(Beginning of Given data)
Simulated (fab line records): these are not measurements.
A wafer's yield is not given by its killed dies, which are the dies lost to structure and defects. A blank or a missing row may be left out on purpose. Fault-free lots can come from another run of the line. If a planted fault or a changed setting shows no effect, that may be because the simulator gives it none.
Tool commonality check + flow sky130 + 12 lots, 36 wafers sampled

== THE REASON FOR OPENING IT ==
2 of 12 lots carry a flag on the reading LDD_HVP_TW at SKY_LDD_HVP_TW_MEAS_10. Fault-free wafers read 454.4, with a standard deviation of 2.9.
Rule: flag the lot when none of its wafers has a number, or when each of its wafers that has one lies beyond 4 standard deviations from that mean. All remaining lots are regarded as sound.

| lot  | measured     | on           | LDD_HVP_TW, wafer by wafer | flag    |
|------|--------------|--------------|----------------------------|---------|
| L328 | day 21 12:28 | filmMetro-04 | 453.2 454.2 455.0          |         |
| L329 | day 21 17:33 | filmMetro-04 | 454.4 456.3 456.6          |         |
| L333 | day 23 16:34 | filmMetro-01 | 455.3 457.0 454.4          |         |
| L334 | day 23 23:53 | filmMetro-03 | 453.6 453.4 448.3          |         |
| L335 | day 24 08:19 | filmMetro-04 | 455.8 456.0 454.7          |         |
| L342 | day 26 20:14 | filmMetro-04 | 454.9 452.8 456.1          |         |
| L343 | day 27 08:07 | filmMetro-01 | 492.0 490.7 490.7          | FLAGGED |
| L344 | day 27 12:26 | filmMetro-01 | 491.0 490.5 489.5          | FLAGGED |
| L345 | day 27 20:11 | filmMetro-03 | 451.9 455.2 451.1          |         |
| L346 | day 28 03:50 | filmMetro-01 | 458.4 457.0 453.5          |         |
(End of Given data)

**Requirement**
An exact copy of the lines above between the line holding "Tool commonality check" and the line holding "2 of 12 lots", inclusive, is the whole answer.

**Exercise solution**
Tool commonality check + flow sky130 + 12 lots, 36 wafers sampled

== THE REASON FOR OPENING IT ==
2 of 12 lots carry a flag on the reading LDD_HVP_TW at SKY_LDD_HVP_TW_MEAS_10. Fault-free wafers read 454.4, with a standard deviation of 2.9.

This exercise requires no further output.